SOURCE MATERIAL.
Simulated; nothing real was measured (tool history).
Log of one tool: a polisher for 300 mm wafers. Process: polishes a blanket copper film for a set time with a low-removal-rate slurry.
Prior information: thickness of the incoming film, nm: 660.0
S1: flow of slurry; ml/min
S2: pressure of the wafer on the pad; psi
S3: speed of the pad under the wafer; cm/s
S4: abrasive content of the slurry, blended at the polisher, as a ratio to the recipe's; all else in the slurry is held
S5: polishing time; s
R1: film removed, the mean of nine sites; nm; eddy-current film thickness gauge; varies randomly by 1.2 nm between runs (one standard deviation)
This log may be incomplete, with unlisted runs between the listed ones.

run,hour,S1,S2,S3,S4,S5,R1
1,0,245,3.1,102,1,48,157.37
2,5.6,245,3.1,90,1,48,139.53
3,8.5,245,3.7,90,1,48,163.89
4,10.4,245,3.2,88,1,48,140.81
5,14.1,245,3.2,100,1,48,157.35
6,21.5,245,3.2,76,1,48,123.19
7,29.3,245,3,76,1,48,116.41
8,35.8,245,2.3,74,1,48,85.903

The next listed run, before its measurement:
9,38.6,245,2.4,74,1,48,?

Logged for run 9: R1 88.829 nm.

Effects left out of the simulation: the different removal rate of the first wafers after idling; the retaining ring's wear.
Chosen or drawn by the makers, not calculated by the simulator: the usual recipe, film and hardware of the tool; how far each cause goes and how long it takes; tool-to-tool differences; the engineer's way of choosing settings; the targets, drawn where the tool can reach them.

WORK ITEM. Output the material above exactly, but only from the line that carries "S1: flow of slurry; ml/min" through the line that carries "Effects left out".

EXERCISE RESPONSE.
S1: flow of slurry; ml/min
S2: pressure of the wafer on the pad; psi
S3: speed of the pad under the wafer; cm/s
S4: abrasive content of the slurry, blended at the polisher, as a ratio to the recipe's; all else in the slurry is held
S5: polishing time; s
R1: film removed, the mean of nine sites; nm; eddy-current film thickness gauge; varies randomly by 1.2 nm between runs (one standard deviation)
This log may be incomplete, with unlisted runs between the listed ones.

run,hour,S1,S2,S3,S4,S5,R1
1,0,245,3.1,102,1,48,157.37
2,5.6,245,3.1,90,1,48,139.53
3,8.5,245,3.7,90,1,48,163.89
4,10.4,245,3.2,88,1,48,140.81
5,14.1,245,3.2,100,1,48,157.35
6,21.5,245,3.2,76,1,48,123.19
7,29.3,245,3,76,1,48,116.41
8,35.8,245,2.3,74,1,48,85.903

The next listed run, before its measurement:
9,38.6,245,2.4,74,1,48,?

Logged for run 9: R1 88.829 nm.

Effects left out of the simulation: the different removal rate of the first wafers after idling; the retaining ring's wear.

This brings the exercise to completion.